————

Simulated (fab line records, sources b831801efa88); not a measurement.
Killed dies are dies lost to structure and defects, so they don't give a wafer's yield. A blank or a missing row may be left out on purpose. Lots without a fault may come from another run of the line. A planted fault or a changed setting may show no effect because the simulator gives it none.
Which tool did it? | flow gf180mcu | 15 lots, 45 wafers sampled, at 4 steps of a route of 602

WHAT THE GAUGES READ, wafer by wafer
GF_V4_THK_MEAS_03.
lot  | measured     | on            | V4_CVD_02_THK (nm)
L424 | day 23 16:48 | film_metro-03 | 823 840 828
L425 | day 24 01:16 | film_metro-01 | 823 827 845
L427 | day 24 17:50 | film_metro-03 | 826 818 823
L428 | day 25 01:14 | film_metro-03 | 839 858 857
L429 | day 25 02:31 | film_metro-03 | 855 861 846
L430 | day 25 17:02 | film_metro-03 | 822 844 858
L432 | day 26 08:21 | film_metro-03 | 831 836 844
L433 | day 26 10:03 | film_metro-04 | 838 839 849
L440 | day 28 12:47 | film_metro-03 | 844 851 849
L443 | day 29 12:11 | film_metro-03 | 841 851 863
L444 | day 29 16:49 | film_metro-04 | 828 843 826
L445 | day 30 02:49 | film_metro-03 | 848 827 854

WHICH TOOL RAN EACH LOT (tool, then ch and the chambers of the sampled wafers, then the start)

————

Work item —
Exactly as they stand above, write out all the entries again.

Task answer —
Simulated (fab line records, sources b831801efa88); not a measurement.
Killed dies are dies lost to structure and defects, so they don't give a wafer's yield. A blank or a missing row may be left out on purpose. Lots without a fault may come from another run of the line. A planted fault or a changed setting may show no effect because the simulator gives it none.
Which tool did it? | flow gf180mcu | 15 lots, 45 wafers sampled, at 4 steps of a route of 602

WHAT THE GAUGES READ, wafer by wafer
GF_V4_THK_MEAS_03.
lot  | measured     | on            | V4_CVD_02_THK (nm)
L424 | day 23 16:48 | film_metro-03 | 823 840 828
L425 | day 24 01:16 | film_metro-01 | 823 827 845
L427 | day 24 17:50 | film_metro-03 | 826 818 823
L428 | day 25 01:14 | film_metro-03 | 839 858 857
L429 | day 25 02:31 | film_metro-03 | 855 861 846
L430 | day 25 17:02 | film_metro-03 | 822 844 858
L432 | day 26 08:21 | film_metro-03 | 831 836 844
L433 | day 26 10:03 | film_metro-04 | 838 839 849
L440 | day 28 12:47 | film_metro-03 | 844 851 849
L443 | day 29 12:11 | film_metro-03 | 841 851 863
L444 | day 29 16:49 | film_metro-04 | 828 843 826
L445 | day 30 02:49 | film_metro-03 | 848 827 854

WHICH TOOL RAN EACH LOT (tool, then ch and the chambers of the sampled wafers, then the start)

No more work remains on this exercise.